———

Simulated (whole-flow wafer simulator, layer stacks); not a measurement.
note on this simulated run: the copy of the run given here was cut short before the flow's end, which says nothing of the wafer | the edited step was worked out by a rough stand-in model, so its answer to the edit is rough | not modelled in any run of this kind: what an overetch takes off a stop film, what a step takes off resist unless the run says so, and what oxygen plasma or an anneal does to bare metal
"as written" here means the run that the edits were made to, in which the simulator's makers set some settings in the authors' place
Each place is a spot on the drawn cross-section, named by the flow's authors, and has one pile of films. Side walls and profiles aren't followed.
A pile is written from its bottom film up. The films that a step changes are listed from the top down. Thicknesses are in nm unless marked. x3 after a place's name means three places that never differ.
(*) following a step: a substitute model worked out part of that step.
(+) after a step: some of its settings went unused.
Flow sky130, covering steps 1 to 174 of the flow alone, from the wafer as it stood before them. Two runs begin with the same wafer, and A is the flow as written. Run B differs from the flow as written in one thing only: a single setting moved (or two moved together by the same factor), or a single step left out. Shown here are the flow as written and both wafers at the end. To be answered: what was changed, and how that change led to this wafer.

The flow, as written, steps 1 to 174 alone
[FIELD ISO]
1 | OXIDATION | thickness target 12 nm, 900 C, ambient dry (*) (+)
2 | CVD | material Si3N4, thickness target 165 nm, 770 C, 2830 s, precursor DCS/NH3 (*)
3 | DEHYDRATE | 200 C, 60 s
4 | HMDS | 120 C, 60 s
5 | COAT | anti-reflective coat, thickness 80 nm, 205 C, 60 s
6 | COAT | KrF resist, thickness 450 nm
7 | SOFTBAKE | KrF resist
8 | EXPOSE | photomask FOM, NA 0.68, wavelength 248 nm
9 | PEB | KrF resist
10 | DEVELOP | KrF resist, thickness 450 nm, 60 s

———

Work item:
The first line of the data, the line with "The flow, as written, steps 1 to 174 alone", and all lines in between are to be copied exactly. Leave out everything else.

Task answer:
Simulated (whole-flow wafer simulator, layer stacks); not a measurement.
note on this simulated run: the copy of the run given here was cut short before the flow's end, which says nothing of the wafer | the edited step was worked out by a rough stand-in model, so its answer to the edit is rough | not modelled in any run of this kind: what an overetch takes off a stop film, what a step takes off resist unless the run says so, and what oxygen plasma or an anneal does to bare metal
"as written" here means the run that the edits were made to, in which the simulator's makers set some settings in the authors' place
Each place is a spot on the drawn cross-section, named by the flow's authors, and has one pile of films. Side walls and profiles aren't followed.
A pile is written from its bottom film up. The films that a step changes are listed from the top down. Thicknesses are in nm unless marked. x3 after a place's name means three places that never differ.
(*) following a step: a substitute model worked out part of that step.
(+) after a step: some of its settings went unused.
Flow sky130, covering steps 1 to 174 of the flow alone, from the wafer as it stood before them. Two runs begin with the same wafer, and A is the flow as written. Run B differs from the flow as written in one thing only: a single setting moved (or two moved together by the same factor), or a single step left out. Shown here are the flow as written and both wafers at the end. To be answered: what was changed, and how that change led to this wafer.

The flow, as written, steps 1 to 174 alone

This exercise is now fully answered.